### [Assignment]
Reproduce only the top of the records, down to and including the line containing "lot=L715; measured=day 4".

### [Source material]
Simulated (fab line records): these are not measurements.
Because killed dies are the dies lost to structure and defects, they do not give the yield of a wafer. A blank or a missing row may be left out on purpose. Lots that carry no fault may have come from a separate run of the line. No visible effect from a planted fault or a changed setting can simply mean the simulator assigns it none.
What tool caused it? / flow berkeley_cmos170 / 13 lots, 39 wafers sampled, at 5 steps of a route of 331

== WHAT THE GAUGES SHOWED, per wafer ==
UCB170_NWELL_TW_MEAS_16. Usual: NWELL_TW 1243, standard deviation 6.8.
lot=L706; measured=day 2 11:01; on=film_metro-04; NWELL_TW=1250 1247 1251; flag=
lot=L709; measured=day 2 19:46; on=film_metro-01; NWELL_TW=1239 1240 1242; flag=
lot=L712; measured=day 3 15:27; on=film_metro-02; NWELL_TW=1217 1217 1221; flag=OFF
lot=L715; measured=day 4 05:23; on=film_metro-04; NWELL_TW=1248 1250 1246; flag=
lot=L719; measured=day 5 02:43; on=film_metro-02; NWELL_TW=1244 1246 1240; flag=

### [Problem solution]
Simulated (fab line records): these are not measurements.
Because killed dies are the dies lost to structure and defects, they do not give the yield of a wafer. A blank or a missing row may be left out on purpose. Lots that carry no fault may have come from a separate run of the line. No visible effect from a planted fault or a changed setting can simply mean the simulator assigns it none.
What tool caused it? / flow berkeley_cmos170 / 13 lots, 39 wafers sampled, at 5 steps of a route of 331

== WHAT THE GAUGES SHOWED, per wafer ==
UCB170_NWELL_TW_MEAS_16. Usual: NWELL_TW 1243, standard deviation 6.8.
lot=L706; measured=day 2 11:01; on=film_metro-04; NWELL_TW=1250 1247 1251; flag=
lot=L709; measured=day 2 19:46; on=film_metro-01; NWELL_TW=1239 1240 1242; flag=
lot=L712; measured=day 3 15:27; on=film_metro-02; NWELL_TW=1217 1217 1221; flag=OFF
lot=L715; measured=day 4 05:23; on=film_metro-04; NWELL_TW=1248 1250 1246; flag=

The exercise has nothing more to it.